**Assignment**
Transcribe the complete listing exactly.

**Source data**
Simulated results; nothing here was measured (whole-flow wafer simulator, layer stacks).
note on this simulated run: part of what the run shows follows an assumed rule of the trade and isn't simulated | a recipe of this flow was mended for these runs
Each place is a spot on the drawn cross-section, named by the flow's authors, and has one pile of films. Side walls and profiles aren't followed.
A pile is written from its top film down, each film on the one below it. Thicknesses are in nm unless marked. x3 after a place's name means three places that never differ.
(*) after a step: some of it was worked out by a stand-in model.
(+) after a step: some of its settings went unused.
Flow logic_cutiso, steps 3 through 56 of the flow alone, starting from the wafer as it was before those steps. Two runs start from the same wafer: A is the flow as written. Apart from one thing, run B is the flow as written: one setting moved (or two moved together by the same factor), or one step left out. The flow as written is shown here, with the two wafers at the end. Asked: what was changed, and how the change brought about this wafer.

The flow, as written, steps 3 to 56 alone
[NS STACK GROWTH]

**Answer section**
Simulated results; nothing here was measured (whole-flow wafer simulator, layer stacks).
note on this simulated run: part of what the run shows follows an assumed rule of the trade and isn't simulated | a recipe of this flow was mended for these runs
Each place is a spot on the drawn cross-section, named by the flow's authors, and has one pile of films. Side walls and profiles aren't followed.
A pile is written from its top film down, each film on the one below it. Thicknesses are in nm unless marked. x3 after a place's name means three places that never differ.
(*) after a step: some of it was worked out by a stand-in model.
(+) after a step: some of its settings went unused.
Flow logic_cutiso, steps 3 through 56 of the flow alone, starting from the wafer as it was before those steps. Two runs start from the same wafer: A is the flow as written. Apart from one thing, run B is the flow as written: one setting moved (or two moved together by the same factor), or one step left out. The flow as written is shown here, with the two wafers at the end. Asked: what was changed, and how the change brought about this wafer.

The flow, as written, steps 3 to 56 alone
[NS STACK GROWTH]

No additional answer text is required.